SUPPLIED DATA:
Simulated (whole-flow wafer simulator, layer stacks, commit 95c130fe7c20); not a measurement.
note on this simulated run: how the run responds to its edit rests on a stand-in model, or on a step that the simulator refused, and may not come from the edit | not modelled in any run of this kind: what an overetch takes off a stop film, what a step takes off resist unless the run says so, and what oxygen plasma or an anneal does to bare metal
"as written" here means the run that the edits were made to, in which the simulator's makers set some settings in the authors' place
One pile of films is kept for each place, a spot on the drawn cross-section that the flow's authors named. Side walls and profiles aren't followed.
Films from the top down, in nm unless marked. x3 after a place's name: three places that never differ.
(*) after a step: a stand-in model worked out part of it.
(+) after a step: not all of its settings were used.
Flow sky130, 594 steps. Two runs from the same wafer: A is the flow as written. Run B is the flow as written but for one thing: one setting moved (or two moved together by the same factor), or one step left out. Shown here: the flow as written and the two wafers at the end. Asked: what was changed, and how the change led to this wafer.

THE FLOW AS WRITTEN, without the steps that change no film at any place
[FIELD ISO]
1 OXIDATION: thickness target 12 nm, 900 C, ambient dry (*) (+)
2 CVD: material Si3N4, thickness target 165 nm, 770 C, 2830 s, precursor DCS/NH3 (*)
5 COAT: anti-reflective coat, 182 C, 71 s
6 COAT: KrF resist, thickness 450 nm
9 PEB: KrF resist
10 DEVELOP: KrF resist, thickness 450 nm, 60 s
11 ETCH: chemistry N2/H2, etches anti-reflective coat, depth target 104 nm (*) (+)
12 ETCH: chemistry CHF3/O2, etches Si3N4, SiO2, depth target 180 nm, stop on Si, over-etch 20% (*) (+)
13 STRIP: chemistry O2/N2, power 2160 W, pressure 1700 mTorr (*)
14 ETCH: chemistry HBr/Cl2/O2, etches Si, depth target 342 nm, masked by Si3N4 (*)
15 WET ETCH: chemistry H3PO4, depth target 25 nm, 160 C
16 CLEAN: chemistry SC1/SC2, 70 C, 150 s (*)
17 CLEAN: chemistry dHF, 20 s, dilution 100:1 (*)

REQUIRED ACTION: Nothing but the lines from the top of the records down to the line with "16 CLEAN: chemistry SC1/SC2, 70 C, 150 s (*)" belongs in the answer; repeat them exactly.

YOUR SOLUTION:
Simulated (whole-flow wafer simulator, layer stacks, commit 95c130fe7c20); not a measurement.
note on this simulated run: how the run responds to its edit rests on a stand-in model, or on a step that the simulator refused, and may not come from the edit | not modelled in any run of this kind: what an overetch takes off a stop film, what a step takes off resist unless the run says so, and what oxygen plasma or an anneal does to bare metal
"as written" here means the run that the edits were made to, in which the simulator's makers set some settings in the authors' place
One pile of films is kept for each place, a spot on the drawn cross-section that the flow's authors named. Side walls and profiles aren't followed.
Films from the top down, in nm unless marked. x3 after a place's name: three places that never differ.
(*) after a step: a stand-in model worked out part of it.
(+) after a step: not all of its settings were used.
Flow sky130, 594 steps. Two runs from the same wafer: A is the flow as written. Run B is the flow as written but for one thing: one setting moved (or two moved together by the same factor), or one step left out. Shown here: the flow as written and the two wafers at the end. Asked: what was changed, and how the change led to this wafer.

THE FLOW AS WRITTEN, without the steps that change no film at any place
[FIELD ISO]
1 OXIDATION: thickness target 12 nm, 900 C, ambient dry (*) (+)
2 CVD: material Si3N4, thickness target 165 nm, 770 C, 2830 s, precursor DCS/NH3 (*)
5 COAT: anti-reflective coat, 182 C, 71 s
6 COAT: KrF resist, thickness 450 nm
9 PEB: KrF resist
10 DEVELOP: KrF resist, thickness 450 nm, 60 s
11 ETCH: chemistry N2/H2, etches anti-reflective coat, depth target 104 nm (*) (+)
12 ETCH: chemistry CHF3/O2, etches Si3N4, SiO2, depth target 180 nm, stop on Si, over-etch 20% (*) (+)
13 STRIP: chemistry O2/N2, power 2160 W, pressure 1700 mTorr (*)
14 ETCH: chemistry HBr/Cl2/O2, etches Si, depth target 342 nm, masked by Si3N4 (*)
15 WET ETCH: chemistry H3PO4, depth target 25 nm, 160 C
16 CLEAN: chemistry SC1/SC2, 70 C, 150 s (*)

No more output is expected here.